■ **Data under study**
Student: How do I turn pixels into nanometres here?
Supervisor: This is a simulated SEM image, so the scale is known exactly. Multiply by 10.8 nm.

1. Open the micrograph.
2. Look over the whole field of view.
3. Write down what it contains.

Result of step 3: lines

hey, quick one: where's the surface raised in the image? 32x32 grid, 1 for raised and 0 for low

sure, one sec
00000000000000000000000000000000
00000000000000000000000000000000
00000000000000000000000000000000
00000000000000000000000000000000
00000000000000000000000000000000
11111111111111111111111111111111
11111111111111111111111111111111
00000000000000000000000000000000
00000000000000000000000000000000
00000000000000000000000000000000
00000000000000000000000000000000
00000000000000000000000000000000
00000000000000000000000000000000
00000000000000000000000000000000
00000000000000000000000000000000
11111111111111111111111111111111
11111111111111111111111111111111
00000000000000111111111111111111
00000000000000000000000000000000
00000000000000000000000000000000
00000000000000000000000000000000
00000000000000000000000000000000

■ **Assignment**
Repeat every record, exactly as written.

■ **Answer area**
Student: How do I turn pixels into nanometres here?
Supervisor: This is a simulated SEM image, so the scale is known exactly. Multiply by 10.8 nm.

1. Open the micrograph.
2. Look over the whole field of view.
3. Write down what it contains.

Result of step 3: lines

hey, quick one: where's the surface raised in the image? 32x32 grid, 1 for raised and 0 for low

sure, one sec
00000000000000000000000000000000
00000000000000000000000000000000
00000000000000000000000000000000
00000000000000000000000000000000
00000000000000000000000000000000
11111111111111111111111111111111
11111111111111111111111111111111
00000000000000000000000000000000
00000000000000000000000000000000
00000000000000000000000000000000
00000000000000000000000000000000
00000000000000000000000000000000
00000000000000000000000000000000
00000000000000000000000000000000
00000000000000000000000000000000
11111111111111111111111111111111
11111111111111111111111111111111
00000000000000111111111111111111
00000000000000000000000000000000
00000000000000000000000000000000
00000000000000000000000000000000
00000000000000000000000000000000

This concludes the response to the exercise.